*MATERIAL SHOWN*.
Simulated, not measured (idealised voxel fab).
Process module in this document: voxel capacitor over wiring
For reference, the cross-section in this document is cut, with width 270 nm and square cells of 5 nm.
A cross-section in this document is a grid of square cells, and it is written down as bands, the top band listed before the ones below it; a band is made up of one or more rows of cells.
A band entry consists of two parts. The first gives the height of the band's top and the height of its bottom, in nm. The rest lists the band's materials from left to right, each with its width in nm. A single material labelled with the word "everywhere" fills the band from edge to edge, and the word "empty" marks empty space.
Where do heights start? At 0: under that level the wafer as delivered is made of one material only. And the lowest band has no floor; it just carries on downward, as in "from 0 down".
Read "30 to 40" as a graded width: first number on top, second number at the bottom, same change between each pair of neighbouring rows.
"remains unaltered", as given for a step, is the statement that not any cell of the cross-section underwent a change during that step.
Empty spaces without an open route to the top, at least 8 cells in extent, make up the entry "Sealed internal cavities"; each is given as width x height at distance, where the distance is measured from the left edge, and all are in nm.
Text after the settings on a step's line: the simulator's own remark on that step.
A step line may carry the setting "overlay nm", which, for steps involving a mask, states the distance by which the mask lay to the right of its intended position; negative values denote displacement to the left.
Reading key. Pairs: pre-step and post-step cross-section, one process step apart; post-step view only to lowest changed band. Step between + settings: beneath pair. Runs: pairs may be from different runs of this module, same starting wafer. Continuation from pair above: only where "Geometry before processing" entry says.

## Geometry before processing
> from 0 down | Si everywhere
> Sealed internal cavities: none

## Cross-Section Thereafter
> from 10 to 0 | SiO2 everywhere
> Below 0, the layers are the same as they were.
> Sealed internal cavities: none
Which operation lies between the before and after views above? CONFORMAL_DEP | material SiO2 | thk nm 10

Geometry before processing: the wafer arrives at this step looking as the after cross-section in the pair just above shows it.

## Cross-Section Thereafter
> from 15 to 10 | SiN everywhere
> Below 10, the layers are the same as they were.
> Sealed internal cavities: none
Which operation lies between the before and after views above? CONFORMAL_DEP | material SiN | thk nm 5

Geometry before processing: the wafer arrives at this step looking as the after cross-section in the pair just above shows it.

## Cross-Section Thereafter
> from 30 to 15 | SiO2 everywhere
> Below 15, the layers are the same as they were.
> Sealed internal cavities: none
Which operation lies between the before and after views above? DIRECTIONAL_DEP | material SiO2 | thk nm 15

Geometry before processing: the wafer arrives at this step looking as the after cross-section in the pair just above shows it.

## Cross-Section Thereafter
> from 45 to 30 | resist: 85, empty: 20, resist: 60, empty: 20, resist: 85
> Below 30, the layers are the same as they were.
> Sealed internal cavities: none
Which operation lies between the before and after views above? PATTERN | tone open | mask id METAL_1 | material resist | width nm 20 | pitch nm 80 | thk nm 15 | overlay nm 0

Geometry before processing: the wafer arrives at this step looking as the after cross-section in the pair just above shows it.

*WORK ORDER*.
Could you please copy the lines above exactly, beginning at the first and ending at the line that contains "For reference, the"?

*WRITTEN RESPONSE*.
Simulated, not measured (idealised voxel fab).
Process module in this document: voxel capacitor over wiring
For reference, the cross-section in this document is cut, with width 270 nm and square cells of 5 nm.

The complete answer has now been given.